ASSIGNED TASK » Transcribe word for word the lines below from the line with "R2: mean etch" through the line with "P1: hard-mask etch", ends included.

———

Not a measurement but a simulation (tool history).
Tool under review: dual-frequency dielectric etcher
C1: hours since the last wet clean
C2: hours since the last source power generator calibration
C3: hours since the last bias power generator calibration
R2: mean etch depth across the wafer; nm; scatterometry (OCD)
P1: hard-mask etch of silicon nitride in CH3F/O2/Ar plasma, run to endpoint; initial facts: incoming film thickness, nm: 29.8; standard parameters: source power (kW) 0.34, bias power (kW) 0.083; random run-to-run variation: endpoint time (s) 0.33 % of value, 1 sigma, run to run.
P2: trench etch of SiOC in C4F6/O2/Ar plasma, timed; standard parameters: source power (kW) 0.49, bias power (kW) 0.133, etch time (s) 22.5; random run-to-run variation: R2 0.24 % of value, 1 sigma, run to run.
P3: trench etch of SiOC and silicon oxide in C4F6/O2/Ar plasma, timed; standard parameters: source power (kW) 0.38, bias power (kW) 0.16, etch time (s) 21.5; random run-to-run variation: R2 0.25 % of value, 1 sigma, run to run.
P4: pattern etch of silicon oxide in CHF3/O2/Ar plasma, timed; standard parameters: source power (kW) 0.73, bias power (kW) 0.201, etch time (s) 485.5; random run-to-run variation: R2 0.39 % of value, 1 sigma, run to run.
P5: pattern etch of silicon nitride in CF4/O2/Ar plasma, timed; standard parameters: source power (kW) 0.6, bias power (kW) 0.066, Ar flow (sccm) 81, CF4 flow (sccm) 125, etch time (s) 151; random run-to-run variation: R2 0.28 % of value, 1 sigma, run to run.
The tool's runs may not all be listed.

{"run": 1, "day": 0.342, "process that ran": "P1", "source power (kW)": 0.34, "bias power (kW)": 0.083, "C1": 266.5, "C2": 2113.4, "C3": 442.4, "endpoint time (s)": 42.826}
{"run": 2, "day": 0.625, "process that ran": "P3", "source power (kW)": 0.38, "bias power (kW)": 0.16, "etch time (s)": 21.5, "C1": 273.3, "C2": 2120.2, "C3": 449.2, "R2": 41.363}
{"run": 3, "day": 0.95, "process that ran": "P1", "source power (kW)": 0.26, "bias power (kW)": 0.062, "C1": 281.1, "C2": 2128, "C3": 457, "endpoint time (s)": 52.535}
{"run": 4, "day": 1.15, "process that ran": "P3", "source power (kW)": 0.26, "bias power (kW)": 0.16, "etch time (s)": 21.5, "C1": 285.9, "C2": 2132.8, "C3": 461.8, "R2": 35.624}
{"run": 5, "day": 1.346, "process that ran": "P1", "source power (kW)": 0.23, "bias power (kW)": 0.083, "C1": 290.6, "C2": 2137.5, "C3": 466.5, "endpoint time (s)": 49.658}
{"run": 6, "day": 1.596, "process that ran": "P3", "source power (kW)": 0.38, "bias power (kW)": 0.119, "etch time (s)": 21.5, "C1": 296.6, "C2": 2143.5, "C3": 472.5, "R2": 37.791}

———

REPLY »
R2: mean etch depth across the wafer; nm; scatterometry (OCD)
P1: hard-mask etch of silicon nitride in CH3F/O2/Ar plasma, run to endpoint; initial facts: incoming film thickness, nm: 29.8; standard parameters: source power (kW) 0.34, bias power (kW) 0.083; random run-to-run variation: endpoint time (s) 0.33 % of value, 1 sigma, run to run.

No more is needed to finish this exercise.